## ASSIGNMENT:
Given the material below, return only the lines starting at the line with "wafer=L090.1; from the" and ending at the line with "wafer=L097.6; from the", exactly as they appear.

● ● ● ●

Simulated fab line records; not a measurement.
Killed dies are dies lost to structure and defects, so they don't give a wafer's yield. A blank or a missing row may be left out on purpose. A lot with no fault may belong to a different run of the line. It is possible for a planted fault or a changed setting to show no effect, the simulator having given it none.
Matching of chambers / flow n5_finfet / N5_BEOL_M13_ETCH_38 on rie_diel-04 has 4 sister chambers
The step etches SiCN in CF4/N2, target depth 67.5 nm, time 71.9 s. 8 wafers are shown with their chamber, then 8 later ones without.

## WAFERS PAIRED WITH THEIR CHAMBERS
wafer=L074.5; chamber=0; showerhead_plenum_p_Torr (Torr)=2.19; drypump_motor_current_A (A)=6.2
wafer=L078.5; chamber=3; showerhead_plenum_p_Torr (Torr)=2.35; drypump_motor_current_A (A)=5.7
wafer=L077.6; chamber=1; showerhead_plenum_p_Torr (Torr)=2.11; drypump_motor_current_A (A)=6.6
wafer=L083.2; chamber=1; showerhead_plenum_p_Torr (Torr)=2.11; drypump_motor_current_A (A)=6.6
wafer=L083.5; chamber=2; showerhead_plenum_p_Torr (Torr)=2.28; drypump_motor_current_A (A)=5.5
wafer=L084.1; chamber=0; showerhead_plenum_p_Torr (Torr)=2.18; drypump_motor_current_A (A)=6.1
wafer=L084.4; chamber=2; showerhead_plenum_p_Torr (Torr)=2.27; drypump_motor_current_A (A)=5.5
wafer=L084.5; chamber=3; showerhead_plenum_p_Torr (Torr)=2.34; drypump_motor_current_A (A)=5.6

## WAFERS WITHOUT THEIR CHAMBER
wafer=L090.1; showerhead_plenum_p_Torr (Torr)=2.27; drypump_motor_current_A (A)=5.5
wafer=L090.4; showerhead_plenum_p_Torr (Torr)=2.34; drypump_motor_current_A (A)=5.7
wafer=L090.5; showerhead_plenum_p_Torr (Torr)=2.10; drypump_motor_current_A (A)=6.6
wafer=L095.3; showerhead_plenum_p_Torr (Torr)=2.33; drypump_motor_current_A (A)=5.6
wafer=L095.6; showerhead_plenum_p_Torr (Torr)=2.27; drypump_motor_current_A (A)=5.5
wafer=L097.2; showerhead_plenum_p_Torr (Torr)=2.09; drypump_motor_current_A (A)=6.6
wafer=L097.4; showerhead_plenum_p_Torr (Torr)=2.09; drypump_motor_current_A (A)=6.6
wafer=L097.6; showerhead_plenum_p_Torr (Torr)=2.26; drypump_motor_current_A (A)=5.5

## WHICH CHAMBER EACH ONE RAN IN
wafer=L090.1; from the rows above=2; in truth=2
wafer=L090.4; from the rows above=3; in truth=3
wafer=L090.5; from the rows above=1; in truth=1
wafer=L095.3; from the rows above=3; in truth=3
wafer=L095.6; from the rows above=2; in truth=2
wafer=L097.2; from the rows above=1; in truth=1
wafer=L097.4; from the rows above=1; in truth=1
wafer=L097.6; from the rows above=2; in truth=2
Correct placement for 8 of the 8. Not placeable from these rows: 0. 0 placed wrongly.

● ● ● ●

## YOUR RESPONSE:
wafer=L090.1; from the rows above=2; in truth=2
wafer=L090.4; from the rows above=3; in truth=3
wafer=L090.5; from the rows above=1; in truth=1
wafer=L095.3; from the rows above=3; in truth=3
wafer=L095.6; from the rows above=2; in truth=2
wafer=L097.2; from the rows above=1; in truth=1
wafer=L097.4; from the rows above=1; in truth=1
wafer=L097.6; from the rows above=2; in truth=2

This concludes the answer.